=== GIVEN RECORDS ===
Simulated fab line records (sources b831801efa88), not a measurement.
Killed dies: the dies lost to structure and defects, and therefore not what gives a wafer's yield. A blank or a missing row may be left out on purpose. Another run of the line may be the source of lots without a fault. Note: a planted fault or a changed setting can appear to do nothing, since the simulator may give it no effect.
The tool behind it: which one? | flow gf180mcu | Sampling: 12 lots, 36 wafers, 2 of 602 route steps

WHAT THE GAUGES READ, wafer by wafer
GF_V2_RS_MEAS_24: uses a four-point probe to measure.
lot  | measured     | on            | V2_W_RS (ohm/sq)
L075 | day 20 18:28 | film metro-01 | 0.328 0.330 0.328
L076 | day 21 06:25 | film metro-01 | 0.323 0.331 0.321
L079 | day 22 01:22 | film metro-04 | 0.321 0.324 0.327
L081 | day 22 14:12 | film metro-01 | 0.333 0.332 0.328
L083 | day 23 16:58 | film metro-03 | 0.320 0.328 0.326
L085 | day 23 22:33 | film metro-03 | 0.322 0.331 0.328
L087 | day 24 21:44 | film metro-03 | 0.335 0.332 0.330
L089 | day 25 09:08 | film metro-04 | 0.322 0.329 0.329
===

### ASSIGNMENT
Nothing in the material may be left out; write it all out verbatim.

### EXERCISE RESULT
Simulated fab line records (sources b831801efa88), not a measurement.
Killed dies: the dies lost to structure and defects, and therefore not what gives a wafer's yield. A blank or a missing row may be left out on purpose. Another run of the line may be the source of lots without a fault. Note: a planted fault or a changed setting can appear to do nothing, since the simulator may give it no effect.
The tool behind it: which one? | flow gf180mcu | Sampling: 12 lots, 36 wafers, 2 of 602 route steps

WHAT THE GAUGES READ, wafer by wafer
GF_V2_RS_MEAS_24: uses a four-point probe to measure.
lot  | measured     | on            | V2_W_RS (ohm/sq)
L075 | day 20 18:28 | film metro-01 | 0.328 0.330 0.328
L076 | day 21 06:25 | film metro-01 | 0.323 0.331 0.321
L079 | day 22 01:22 | film metro-04 | 0.321 0.324 0.327
L081 | day 22 14:12 | film metro-01 | 0.333 0.332 0.328
L083 | day 23 16:58 | film metro-03 | 0.320 0.328 0.326
L085 | day 23 22:33 | film metro-03 | 0.322 0.331 0.328
L087 | day 24 21:44 | film metro-03 | 0.335 0.332 0.330
L089 | day 25 09:08 | film metro-04 | 0.322 0.329 0.329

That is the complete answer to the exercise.